WORK TASK. Write the data below out again, unchanged.

---------- AVAILABLE DATA ----------
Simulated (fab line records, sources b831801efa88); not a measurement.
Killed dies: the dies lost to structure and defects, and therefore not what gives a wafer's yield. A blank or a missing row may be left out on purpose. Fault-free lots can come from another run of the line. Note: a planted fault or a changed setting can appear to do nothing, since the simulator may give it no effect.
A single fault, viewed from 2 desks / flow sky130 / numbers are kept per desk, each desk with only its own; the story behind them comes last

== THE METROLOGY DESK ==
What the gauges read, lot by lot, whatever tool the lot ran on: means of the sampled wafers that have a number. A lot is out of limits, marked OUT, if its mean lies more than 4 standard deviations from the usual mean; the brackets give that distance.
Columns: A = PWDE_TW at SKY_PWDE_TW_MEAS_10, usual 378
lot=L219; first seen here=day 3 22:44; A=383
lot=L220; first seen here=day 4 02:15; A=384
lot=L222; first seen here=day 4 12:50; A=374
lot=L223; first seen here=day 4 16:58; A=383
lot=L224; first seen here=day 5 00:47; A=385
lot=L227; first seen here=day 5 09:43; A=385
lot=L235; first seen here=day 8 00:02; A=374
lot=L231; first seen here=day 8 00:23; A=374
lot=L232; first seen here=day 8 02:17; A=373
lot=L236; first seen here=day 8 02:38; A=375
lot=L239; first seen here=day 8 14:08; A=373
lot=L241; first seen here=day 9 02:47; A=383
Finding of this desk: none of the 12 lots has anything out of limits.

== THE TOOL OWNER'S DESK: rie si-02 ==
----------

YOUR RESPONSE.
Simulated (fab line records, sources b831801efa88); not a measurement.
Killed dies: the dies lost to structure and defects, and therefore not what gives a wafer's yield. A blank or a missing row may be left out on purpose. Fault-free lots can come from another run of the line. Note: a planted fault or a changed setting can appear to do nothing, since the simulator may give it no effect.
A single fault, viewed from 2 desks / flow sky130 / numbers are kept per desk, each desk with only its own; the story behind them comes last

== THE METROLOGY DESK ==
What the gauges read, lot by lot, whatever tool the lot ran on: means of the sampled wafers that have a number. A lot is out of limits, marked OUT, if its mean lies more than 4 standard deviations from the usual mean; the brackets give that distance.
Columns: A = PWDE_TW at SKY_PWDE_TW_MEAS_10, usual 378
lot=L219; first seen here=day 3 22:44; A=383
lot=L220; first seen here=day 4 02:15; A=384
lot=L222; first seen here=day 4 12:50; A=374
lot=L223; first seen here=day 4 16:58; A=383
lot=L224; first seen here=day 5 00:47; A=385
lot=L227; first seen here=day 5 09:43; A=385
lot=L235; first seen here=day 8 00:02; A=374
lot=L231; first seen here=day 8 00:23; A=374
lot=L232; first seen here=day 8 02:17; A=373
lot=L236; first seen here=day 8 02:38; A=375
lot=L239; first seen here=day 8 14:08; A=373
lot=L241; first seen here=day 9 02:47; A=383
Finding of this desk: none of the 12 lots has anything out of limits.

== THE TOOL OWNER'S DESK: rie si-02 ==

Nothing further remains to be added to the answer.